*** Extracted material ***

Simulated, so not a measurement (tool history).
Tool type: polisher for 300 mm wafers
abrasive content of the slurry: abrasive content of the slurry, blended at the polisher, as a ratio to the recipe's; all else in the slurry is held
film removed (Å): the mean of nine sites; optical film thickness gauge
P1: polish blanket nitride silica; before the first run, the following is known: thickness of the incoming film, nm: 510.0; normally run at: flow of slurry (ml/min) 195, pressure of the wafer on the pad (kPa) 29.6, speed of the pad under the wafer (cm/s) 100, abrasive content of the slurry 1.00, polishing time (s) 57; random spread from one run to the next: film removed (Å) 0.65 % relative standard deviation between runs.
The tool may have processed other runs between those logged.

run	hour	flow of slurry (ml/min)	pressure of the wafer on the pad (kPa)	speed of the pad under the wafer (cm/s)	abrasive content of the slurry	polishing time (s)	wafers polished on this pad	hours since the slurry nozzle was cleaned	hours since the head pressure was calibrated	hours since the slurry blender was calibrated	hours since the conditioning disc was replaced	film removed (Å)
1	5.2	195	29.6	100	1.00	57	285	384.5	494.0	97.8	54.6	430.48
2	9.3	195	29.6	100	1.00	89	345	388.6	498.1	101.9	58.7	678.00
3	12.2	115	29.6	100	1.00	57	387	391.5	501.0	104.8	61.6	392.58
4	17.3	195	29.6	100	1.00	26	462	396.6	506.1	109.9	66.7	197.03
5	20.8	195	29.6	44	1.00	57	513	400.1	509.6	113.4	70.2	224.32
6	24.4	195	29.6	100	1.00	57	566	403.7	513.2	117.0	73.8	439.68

***

**Work task**
Each record above should be transcribed exactly.

**Answer section**
Simulated, so not a measurement (tool history).
Tool type: polisher for 300 mm wafers
abrasive content of the slurry: abrasive content of the slurry, blended at the polisher, as a ratio to the recipe's; all else in the slurry is held
film removed (Å): the mean of nine sites; optical film thickness gauge
P1: polish blanket nitride silica; before the first run, the following is known: thickness of the incoming film, nm: 510.0; normally run at: flow of slurry (ml/min) 195, pressure of the wafer on the pad (kPa) 29.6, speed of the pad under the wafer (cm/s) 100, abrasive content of the slurry 1.00, polishing time (s) 57; random spread from one run to the next: film removed (Å) 0.65 % relative standard deviation between runs.
The tool may have processed other runs between those logged.

run	hour	flow of slurry (ml/min)	pressure of the wafer on the pad (kPa)	speed of the pad under the wafer (cm/s)	abrasive content of the slurry	polishing time (s)	wafers polished on this pad	hours since the slurry nozzle was cleaned	hours since the head pressure was calibrated	hours since the slurry blender was calibrated	hours since the conditioning disc was replaced	film removed (Å)
1	5.2	195	29.6	100	1.00	57	285	384.5	494.0	97.8	54.6	430.48
2	9.3	195	29.6	100	1.00	89	345	388.6	498.1	101.9	58.7	678.00
3	12.2	115	29.6	100	1.00	57	387	391.5	501.0	104.8	61.6	392.58
4	17.3	195	29.6	100	1.00	26	462	396.6	506.1	109.9	66.7	197.03
5	20.8	195	29.6	44	1.00	57	513	400.1	509.6	113.4	70.2	224.32
6	24.4	195	29.6	100	1.00	57	566	403.7	513.2	117.0	73.8	439.68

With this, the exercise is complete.